--- --- ---

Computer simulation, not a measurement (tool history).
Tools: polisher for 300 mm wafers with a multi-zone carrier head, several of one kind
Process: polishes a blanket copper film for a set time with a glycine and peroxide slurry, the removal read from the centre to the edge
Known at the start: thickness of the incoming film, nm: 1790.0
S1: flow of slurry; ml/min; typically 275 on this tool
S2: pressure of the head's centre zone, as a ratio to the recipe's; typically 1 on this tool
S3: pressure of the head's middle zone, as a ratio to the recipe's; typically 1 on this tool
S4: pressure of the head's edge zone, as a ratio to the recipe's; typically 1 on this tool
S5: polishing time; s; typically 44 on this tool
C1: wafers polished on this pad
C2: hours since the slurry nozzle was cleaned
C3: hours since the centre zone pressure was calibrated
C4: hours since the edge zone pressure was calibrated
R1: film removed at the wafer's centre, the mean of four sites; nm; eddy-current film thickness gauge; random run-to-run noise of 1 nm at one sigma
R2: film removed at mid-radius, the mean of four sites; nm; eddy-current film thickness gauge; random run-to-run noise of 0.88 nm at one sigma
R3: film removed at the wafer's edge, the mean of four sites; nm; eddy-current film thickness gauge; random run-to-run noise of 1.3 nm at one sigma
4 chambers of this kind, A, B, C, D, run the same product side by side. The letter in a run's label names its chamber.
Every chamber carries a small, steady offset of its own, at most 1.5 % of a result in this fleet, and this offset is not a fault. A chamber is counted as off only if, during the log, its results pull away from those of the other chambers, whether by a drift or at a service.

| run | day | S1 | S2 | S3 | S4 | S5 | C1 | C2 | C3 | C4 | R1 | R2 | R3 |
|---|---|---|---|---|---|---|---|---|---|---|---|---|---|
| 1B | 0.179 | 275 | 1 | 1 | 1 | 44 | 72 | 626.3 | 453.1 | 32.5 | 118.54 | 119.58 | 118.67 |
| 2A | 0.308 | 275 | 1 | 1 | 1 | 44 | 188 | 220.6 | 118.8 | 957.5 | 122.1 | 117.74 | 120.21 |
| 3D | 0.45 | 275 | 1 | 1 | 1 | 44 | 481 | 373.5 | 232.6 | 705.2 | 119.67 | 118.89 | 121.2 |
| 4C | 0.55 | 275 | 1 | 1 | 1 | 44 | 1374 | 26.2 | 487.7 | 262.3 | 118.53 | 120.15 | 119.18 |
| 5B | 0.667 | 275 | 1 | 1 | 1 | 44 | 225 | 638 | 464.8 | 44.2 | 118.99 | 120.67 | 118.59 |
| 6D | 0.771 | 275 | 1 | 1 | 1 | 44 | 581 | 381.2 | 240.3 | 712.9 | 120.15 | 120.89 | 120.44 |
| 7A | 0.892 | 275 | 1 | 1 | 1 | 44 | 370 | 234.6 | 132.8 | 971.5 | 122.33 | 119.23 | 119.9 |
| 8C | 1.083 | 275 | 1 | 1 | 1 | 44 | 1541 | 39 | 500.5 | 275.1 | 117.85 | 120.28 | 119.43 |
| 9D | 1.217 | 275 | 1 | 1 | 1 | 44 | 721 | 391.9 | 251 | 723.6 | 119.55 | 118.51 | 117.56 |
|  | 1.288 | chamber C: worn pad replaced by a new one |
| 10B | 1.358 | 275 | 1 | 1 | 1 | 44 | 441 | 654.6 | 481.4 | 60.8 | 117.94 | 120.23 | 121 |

--- --- ---

> [Work instruction]
Quote exactly the lines running from the start of the listing above through the line where "R1: film removed" is found, and output no other lines.

> [Exercise solution]
Computer simulation, not a measurement (tool history).
Tools: polisher for 300 mm wafers with a multi-zone carrier head, several of one kind
Process: polishes a blanket copper film for a set time with a glycine and peroxide slurry, the removal read from the centre to the edge
Known at the start: thickness of the incoming film, nm: 1790.0
S1: flow of slurry; ml/min; typically 275 on this tool
S2: pressure of the head's centre zone, as a ratio to the recipe's; typically 1 on this tool
S3: pressure of the head's middle zone, as a ratio to the recipe's; typically 1 on this tool
S4: pressure of the head's edge zone, as a ratio to the recipe's; typically 1 on this tool
S5: polishing time; s; typically 44 on this tool
C1: wafers polished on this pad
C2: hours since the slurry nozzle was cleaned
C3: hours since the centre zone pressure was calibrated
C4: hours since the edge zone pressure was calibrated
R1: film removed at the wafer's centre, the mean of four sites; nm; eddy-current film thickness gauge; random run-to-run noise of 1 nm at one sigma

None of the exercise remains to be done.